* **Available data**:
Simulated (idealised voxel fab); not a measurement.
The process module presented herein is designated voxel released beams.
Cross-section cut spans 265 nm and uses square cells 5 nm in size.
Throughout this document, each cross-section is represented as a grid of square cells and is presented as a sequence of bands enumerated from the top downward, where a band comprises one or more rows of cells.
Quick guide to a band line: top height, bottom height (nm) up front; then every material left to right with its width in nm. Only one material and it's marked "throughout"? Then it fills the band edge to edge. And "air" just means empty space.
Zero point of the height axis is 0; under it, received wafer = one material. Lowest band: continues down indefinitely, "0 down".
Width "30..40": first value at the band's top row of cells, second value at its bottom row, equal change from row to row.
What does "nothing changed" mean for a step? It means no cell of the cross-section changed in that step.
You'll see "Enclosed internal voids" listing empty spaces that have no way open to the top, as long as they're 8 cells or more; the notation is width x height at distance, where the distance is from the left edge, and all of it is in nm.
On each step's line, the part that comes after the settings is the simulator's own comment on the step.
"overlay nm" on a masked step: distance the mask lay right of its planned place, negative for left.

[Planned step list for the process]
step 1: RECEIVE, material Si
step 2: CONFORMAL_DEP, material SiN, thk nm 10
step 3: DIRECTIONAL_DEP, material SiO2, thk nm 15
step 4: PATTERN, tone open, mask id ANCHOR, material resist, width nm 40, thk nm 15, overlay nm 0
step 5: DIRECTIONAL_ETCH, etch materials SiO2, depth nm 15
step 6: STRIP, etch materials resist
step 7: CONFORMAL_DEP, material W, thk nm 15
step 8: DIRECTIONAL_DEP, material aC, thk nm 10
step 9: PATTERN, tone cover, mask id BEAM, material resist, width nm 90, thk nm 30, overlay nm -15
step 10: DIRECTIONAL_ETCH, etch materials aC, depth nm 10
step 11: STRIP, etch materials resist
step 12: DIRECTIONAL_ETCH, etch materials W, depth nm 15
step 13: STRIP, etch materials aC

* **Required action**:
Retype exactly the span of lines from the one with "[Planned step list for the process]" through the one with "step 12: DIRECTIONAL_ETCH, etch"; include both ends and omit the rest of the material.

* **Result**:
[Planned step list for the process]
step 1: RECEIVE, material Si
step 2: CONFORMAL_DEP, material SiN, thk nm 10
step 3: DIRECTIONAL_DEP, material SiO2, thk nm 15
step 4: PATTERN, tone open, mask id ANCHOR, material resist, width nm 40, thk nm 15, overlay nm 0
step 5: DIRECTIONAL_ETCH, etch materials SiO2, depth nm 15
step 6: STRIP, etch materials resist
step 7: CONFORMAL_DEP, material W, thk nm 15
step 8: DIRECTIONAL_DEP, material aC, thk nm 10
step 9: PATTERN, tone cover, mask id BEAM, material resist, width nm 90, thk nm 30, overlay nm -15
step 10: DIRECTIONAL_ETCH, etch materials aC, depth nm 10
step 11: STRIP, etch materials resist
step 12: DIRECTIONAL_ETCH, etch materials W, depth nm 15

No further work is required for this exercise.